> **Assignment**:
Write out the whole listing again, exactly.

> **Provided material**:
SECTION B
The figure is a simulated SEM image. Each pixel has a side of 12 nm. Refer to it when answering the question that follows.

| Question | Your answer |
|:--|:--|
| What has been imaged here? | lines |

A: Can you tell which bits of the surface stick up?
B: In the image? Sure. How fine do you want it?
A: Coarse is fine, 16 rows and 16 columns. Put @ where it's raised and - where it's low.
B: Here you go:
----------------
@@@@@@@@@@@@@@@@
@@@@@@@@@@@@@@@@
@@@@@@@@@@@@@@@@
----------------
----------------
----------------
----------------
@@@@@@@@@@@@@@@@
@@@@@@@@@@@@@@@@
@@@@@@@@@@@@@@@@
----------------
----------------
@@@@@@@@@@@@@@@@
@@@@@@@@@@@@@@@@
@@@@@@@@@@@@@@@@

> **Exercise result**:
SECTION B
The figure is a simulated SEM image. Each pixel has a side of 12 nm. Refer to it when answering the question that follows.

| Question | Your answer |
|:--|:--|
| What has been imaged here? | lines |

A: Can you tell which bits of the surface stick up?
B: In the image? Sure. How fine do you want it?
A: Coarse is fine, 16 rows and 16 columns. Put @ where it's raised and - where it's low.
B: Here you go:
----------------
@@@@@@@@@@@@@@@@
@@@@@@@@@@@@@@@@
@@@@@@@@@@@@@@@@
----------------
----------------
----------------
----------------
@@@@@@@@@@@@@@@@
@@@@@@@@@@@@@@@@
@@@@@@@@@@@@@@@@
----------------
----------------
@@@@@@@@@@@@@@@@
@@@@@@@@@@@@@@@@
@@@@@@@@@@@@@@@@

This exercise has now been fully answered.